**DATA EXTRACT:**
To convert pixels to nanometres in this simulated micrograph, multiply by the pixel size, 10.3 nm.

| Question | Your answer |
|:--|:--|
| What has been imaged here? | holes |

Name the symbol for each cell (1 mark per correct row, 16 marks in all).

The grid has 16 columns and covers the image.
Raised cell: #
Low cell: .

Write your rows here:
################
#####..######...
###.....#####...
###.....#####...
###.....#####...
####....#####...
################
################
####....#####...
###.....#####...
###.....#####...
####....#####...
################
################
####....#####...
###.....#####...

**ACTIVITY:** Copy out all the entries exactly once more.

**REPLY:**
To convert pixels to nanometres in this simulated micrograph, multiply by the pixel size, 10.3 nm.

| Question | Your answer |
|:--|:--|
| What has been imaged here? | holes |

Name the symbol for each cell (1 mark per correct row, 16 marks in all).

The grid has 16 columns and covers the image.
Raised cell: #
Low cell: .

Write your rows here:
################
#####..######...
###.....#####...
###.....#####...
###.....#####...
####....#####...
################
################
####....#####...
###.....#####...
###.....#####...
####....#####...
################
################
####....#####...
###.....#####...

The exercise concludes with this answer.